- **Task item**:
Only certain lines below are wanted: those starting at the line containing "Films from the" and ending at the line containing "THE FLOW AS WRITTEN, without", both included, each retyped exactly.

- **Entries shown**:
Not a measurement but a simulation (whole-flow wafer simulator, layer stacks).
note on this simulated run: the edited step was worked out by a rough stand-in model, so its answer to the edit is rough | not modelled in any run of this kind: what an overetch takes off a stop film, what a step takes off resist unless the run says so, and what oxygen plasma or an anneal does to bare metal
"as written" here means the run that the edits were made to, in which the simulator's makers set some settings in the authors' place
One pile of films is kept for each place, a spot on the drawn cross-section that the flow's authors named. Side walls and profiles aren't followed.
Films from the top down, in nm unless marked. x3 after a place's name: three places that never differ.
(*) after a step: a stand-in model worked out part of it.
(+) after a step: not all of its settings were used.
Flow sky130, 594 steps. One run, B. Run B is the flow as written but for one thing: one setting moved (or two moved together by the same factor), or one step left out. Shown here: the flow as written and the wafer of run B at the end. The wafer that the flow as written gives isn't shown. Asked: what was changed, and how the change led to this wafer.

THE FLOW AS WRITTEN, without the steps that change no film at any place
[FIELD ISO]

- **Result**:
Films from the top down, in nm unless marked. x3 after a place's name: three places that never differ.
(*) after a step: a stand-in model worked out part of it.
(+) after a step: not all of its settings were used.
Flow sky130, 594 steps. One run, B. Run B is the flow as written but for one thing: one setting moved (or two moved together by the same factor), or one step left out. Shown here: the flow as written and the wafer of run B at the end. The wafer that the flow as written gives isn't shown. Asked: what was changed, and how the change led to this wafer.

THE FLOW AS WRITTEN, without the steps that change no film at any place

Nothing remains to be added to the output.